Without any omission, reproduce the records that follow.

::::

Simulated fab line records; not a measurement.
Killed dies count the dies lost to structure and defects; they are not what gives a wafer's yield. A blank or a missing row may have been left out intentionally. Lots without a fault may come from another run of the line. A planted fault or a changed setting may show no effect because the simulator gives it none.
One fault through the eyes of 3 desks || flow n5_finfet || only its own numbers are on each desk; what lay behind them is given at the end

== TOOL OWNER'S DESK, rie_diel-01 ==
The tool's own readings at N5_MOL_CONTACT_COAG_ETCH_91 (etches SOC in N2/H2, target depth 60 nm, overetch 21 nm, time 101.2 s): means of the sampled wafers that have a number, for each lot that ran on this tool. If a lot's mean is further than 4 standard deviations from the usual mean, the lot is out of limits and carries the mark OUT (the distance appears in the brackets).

::::

## EXERCISE ANSWER
Simulated fab line records; not a measurement.
Killed dies count the dies lost to structure and defects; they are not what gives a wafer's yield. A blank or a missing row may have been left out intentionally. Lots without a fault may come from another run of the line. A planted fault or a changed setting may show no effect because the simulator gives it none.
One fault through the eyes of 3 desks || flow n5_finfet || only its own numbers are on each desk; what lay behind them is given at the end

== TOOL OWNER'S DESK, rie_diel-01 ==
The tool's own readings at N5_MOL_CONTACT_COAG_ETCH_91 (etches SOC in N2/H2, target depth 60 nm, overetch 21 nm, time 101.2 s): means of the sampled wafers that have a number, for each lot that ran on this tool. If a lot's mean is further than 4 standard deviations from the usual mean, the lot is out of limits and carries the mark OUT (the distance appears in the brackets).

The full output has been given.